■ **WORK ORDER**: When the line containing "The step: time 60 s." is reached, include it and end there; set down verbatim every line before it, starting at the top of the records.

────────

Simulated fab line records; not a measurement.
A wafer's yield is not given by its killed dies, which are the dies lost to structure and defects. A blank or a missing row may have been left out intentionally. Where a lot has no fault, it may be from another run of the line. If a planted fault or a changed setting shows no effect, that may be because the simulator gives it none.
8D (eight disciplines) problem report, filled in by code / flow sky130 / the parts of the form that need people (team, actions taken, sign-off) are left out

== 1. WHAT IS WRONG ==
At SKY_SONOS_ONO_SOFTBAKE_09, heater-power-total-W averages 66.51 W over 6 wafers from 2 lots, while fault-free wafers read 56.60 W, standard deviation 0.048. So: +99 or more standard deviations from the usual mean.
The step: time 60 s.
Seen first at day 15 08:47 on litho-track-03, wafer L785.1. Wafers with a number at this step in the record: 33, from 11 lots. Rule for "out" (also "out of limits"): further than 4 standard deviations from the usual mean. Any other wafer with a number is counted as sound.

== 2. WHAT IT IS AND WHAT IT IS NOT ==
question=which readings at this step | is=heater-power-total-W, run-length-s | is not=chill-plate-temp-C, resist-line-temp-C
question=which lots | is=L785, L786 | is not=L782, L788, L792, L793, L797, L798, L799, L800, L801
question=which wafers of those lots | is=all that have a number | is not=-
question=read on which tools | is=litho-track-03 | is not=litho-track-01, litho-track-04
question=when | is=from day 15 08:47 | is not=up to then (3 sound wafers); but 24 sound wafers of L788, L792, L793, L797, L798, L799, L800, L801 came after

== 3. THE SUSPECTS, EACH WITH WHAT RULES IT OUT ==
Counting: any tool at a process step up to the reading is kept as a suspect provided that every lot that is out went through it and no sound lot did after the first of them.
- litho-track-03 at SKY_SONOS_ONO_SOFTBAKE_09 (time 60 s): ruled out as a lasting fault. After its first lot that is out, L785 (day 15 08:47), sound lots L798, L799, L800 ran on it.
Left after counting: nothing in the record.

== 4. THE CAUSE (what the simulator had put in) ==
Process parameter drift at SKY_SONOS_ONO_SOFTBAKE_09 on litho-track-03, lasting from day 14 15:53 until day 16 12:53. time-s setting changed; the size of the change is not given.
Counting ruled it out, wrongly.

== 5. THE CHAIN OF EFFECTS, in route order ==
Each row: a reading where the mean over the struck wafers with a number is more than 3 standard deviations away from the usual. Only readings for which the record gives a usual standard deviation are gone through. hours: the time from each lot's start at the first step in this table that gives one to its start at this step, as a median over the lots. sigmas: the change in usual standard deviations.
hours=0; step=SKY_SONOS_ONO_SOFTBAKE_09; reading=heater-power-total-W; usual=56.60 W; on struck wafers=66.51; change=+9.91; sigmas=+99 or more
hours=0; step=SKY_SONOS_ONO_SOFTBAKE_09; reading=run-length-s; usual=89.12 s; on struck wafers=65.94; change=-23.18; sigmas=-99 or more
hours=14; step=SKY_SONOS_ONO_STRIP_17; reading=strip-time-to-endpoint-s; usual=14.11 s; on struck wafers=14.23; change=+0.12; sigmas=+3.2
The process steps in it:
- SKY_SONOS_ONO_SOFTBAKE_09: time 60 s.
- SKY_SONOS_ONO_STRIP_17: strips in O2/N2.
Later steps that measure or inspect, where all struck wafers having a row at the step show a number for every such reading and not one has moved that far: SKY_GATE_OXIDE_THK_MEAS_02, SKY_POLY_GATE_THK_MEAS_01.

────────

■ **WRITTEN REPLY**:
Simulated fab line records; not a measurement.
A wafer's yield is not given by its killed dies, which are the dies lost to structure and defects. A blank or a missing row may have been left out intentionally. Where a lot has no fault, it may be from another run of the line. If a planted fault or a changed setting shows no effect, that may be because the simulator gives it none.
8D (eight disciplines) problem report, filled in by code / flow sky130 / the parts of the form that need people (team, actions taken, sign-off) are left out

== 1. WHAT IS WRONG ==
At SKY_SONOS_ONO_SOFTBAKE_09, heater-power-total-W averages 66.51 W over 6 wafers from 2 lots, while fault-free wafers read 56.60 W, standard deviation 0.048. So: +99 or more standard deviations from the usual mean.
The step: time 60 s.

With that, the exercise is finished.